# Work item:
Print out the records that follow, exactly and completely.

------------------------------------------------------------------------

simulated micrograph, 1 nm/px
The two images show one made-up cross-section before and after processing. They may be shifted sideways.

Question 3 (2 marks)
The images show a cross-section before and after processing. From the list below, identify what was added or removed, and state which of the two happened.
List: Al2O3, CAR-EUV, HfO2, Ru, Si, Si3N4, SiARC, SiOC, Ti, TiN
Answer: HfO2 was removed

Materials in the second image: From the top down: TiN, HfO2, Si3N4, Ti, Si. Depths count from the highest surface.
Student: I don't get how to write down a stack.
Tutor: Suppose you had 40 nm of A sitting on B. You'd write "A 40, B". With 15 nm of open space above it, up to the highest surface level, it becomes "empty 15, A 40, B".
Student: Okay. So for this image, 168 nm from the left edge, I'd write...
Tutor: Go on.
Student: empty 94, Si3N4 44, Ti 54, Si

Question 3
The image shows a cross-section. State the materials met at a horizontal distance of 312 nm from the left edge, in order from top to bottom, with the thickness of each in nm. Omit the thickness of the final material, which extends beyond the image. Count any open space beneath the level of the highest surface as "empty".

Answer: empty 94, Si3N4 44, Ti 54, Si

------------------------------------------------------------------------

# Answer box:
simulated micrograph, 1 nm/px
The two images show one made-up cross-section before and after processing. They may be shifted sideways.

Question 3 (2 marks)
The images show a cross-section before and after processing. From the list below, identify what was added or removed, and state which of the two happened.
List: Al2O3, CAR-EUV, HfO2, Ru, Si, Si3N4, SiARC, SiOC, Ti, TiN
Answer: HfO2 was removed

Materials in the second image: From the top down: TiN, HfO2, Si3N4, Ti, Si. Depths count from the highest surface.
Student: I don't get how to write down a stack.
Tutor: Suppose you had 40 nm of A sitting on B. You'd write "A 40, B". With 15 nm of open space above it, up to the highest surface level, it becomes "empty 15, A 40, B".
Student: Okay. So for this image, 168 nm from the left edge, I'd write...
Tutor: Go on.
Student: empty 94, Si3N4 44, Ti 54, Si

Question 3
The image shows a cross-section. State the materials met at a horizontal distance of 312 nm from the left edge, in order from top to bottom, with the thickness of each in nm. Omit the thickness of the final material, which extends beyond the image. Count any open space beneath the level of the highest surface as "empty".

Answer: empty 94, Si3N4 44, Ti 54, Si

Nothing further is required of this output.